[Start of section]
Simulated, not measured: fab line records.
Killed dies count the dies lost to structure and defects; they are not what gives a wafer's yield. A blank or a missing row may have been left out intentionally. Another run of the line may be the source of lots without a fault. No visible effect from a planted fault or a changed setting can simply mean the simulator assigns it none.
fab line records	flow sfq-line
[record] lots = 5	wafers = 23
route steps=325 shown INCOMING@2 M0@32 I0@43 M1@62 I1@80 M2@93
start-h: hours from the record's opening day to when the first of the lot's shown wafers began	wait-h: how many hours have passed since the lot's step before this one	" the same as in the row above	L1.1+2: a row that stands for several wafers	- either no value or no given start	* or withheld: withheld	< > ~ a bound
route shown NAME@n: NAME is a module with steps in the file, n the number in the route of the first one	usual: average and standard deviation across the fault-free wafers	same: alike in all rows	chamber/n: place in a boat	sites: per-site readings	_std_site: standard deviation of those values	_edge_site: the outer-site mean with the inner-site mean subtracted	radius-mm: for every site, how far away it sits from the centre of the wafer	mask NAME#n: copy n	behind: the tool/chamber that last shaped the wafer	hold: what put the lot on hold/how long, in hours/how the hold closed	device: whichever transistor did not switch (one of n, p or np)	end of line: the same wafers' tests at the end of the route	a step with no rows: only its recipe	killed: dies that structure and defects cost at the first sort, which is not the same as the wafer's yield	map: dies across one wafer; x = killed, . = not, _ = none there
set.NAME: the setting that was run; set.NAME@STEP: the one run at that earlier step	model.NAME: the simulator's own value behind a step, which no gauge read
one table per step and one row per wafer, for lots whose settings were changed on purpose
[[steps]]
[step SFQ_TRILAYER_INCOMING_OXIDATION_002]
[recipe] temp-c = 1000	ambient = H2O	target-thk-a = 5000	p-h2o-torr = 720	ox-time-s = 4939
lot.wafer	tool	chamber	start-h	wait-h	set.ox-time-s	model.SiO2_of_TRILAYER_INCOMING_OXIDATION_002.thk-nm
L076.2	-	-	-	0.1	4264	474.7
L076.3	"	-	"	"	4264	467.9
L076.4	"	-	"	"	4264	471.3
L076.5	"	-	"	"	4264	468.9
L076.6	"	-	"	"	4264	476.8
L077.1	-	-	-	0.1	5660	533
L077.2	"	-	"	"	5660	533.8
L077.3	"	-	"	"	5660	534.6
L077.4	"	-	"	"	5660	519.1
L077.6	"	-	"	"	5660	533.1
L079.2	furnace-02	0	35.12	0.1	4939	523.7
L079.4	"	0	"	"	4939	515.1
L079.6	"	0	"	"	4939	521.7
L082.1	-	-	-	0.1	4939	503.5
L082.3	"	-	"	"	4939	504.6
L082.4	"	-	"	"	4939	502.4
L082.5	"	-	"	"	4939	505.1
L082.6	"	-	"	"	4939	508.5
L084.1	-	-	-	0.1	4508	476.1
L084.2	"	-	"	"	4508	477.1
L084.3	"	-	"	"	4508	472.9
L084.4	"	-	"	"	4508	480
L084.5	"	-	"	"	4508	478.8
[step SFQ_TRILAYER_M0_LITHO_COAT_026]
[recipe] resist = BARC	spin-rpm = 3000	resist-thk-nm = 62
[End of section]

An exact, complete copy of the lines above from the one with "route steps=325 shown" through the one with "start-h: hours from" is the whole answer.

route steps=325 shown INCOMING@2 M0@32 I0@43 M1@62 I1@80 M2@93
start-h: hours from the record's opening day to when the first of the lot's shown wafers began	wait-h: how many hours have passed since the lot's step before this one	" the same as in the row above	L1.1+2: a row that stands for several wafers	- either no value or no given start	* or withheld: withheld	< > ~ a bound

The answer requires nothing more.